EXERCISE
Return only the lines running from the top of the entries to the line with "closed voids: empty", inclusive, exactly as written.

※ ※ ※

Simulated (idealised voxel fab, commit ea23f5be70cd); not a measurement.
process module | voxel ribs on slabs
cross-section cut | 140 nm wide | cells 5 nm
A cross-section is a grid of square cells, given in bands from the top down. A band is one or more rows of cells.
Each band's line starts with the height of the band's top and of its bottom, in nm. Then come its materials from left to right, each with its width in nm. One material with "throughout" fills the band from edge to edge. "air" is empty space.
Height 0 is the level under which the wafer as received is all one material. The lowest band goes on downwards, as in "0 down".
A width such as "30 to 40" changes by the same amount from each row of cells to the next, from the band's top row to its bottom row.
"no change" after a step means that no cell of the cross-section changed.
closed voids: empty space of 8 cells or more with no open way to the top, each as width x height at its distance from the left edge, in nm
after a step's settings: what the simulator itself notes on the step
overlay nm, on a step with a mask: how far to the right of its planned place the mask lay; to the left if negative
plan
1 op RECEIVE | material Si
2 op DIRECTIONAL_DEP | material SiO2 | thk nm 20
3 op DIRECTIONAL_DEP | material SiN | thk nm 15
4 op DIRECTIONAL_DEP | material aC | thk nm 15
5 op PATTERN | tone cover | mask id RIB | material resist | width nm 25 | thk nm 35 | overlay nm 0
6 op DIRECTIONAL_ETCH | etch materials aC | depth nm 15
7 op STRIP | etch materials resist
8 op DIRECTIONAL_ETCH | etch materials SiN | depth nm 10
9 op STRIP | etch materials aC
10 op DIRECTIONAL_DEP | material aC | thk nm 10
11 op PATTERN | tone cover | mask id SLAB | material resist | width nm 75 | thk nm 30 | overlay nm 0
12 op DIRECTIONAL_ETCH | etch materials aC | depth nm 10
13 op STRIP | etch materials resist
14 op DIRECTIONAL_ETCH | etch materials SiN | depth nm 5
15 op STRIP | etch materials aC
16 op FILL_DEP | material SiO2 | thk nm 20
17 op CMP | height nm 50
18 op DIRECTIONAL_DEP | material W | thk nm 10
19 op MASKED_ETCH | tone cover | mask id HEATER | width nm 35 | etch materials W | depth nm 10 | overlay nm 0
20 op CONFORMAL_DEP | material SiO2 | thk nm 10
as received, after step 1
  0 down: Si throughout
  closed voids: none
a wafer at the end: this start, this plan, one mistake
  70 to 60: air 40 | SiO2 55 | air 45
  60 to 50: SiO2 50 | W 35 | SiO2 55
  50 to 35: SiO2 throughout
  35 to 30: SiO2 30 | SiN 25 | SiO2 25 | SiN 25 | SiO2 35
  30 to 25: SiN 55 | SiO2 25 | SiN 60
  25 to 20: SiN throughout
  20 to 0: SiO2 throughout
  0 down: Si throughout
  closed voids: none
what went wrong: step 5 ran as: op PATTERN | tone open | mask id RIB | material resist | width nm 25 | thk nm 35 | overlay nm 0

※ ※ ※

TASK RESULT
Simulated (idealised voxel fab, commit ea23f5be70cd); not a measurement.
process module | voxel ribs on slabs
cross-section cut | 140 nm wide | cells 5 nm
A cross-section is a grid of square cells, given in bands from the top down. A band is one or more rows of cells.
Each band's line starts with the height of the band's top and of its bottom, in nm. Then come its materials from left to right, each with its width in nm. One material with "throughout" fills the band from edge to edge. "air" is empty space.
Height 0 is the level under which the wafer as received is all one material. The lowest band goes on downwards, as in "0 down".
A width such as "30 to 40" changes by the same amount from each row of cells to the next, from the band's top row to its bottom row.
"no change" after a step means that no cell of the cross-section changed.
closed voids: empty space of 8 cells or more with no open way to the top, each as width x height at its distance from the left edge, in nm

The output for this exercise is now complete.